(Beginning of SUPPLIED DATA)
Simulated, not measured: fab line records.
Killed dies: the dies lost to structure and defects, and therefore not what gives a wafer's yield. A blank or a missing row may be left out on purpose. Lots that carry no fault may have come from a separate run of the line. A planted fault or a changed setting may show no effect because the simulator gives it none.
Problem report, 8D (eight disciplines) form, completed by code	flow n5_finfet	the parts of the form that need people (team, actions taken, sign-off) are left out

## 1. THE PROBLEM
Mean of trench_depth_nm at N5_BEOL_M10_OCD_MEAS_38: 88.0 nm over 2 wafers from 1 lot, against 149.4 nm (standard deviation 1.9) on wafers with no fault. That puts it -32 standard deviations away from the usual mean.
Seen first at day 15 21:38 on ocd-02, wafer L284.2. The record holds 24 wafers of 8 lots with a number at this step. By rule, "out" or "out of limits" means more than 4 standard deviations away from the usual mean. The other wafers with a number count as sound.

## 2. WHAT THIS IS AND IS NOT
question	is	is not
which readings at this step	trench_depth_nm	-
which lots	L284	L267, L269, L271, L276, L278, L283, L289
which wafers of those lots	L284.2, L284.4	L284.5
(End of SUPPLIED DATA)

> [TASK ITEM] Reproduce all the entries above. Match them exactly.

> [EXERCISE RESULT]
Simulated, not measured: fab line records.
Killed dies: the dies lost to structure and defects, and therefore not what gives a wafer's yield. A blank or a missing row may be left out on purpose. Lots that carry no fault may have come from a separate run of the line. A planted fault or a changed setting may show no effect because the simulator gives it none.
Problem report, 8D (eight disciplines) form, completed by code	flow n5_finfet	the parts of the form that need people (team, actions taken, sign-off) are left out

## 1. THE PROBLEM
Mean of trench_depth_nm at N5_BEOL_M10_OCD_MEAS_38: 88.0 nm over 2 wafers from 1 lot, against 149.4 nm (standard deviation 1.9) on wafers with no fault. That puts it -32 standard deviations away from the usual mean.
Seen first at day 15 21:38 on ocd-02, wafer L284.2. The record holds 24 wafers of 8 lots with a number at this step. By rule, "out" or "out of limits" means more than 4 standard deviations away from the usual mean. The other wafers with a number count as sound.

## 2. WHAT THIS IS AND IS NOT
question	is	is not
which readings at this step	trench_depth_nm	-
which lots	L284	L267, L269, L271, L276, L278, L283, L289
which wafers of those lots	L284.2, L284.4	L284.5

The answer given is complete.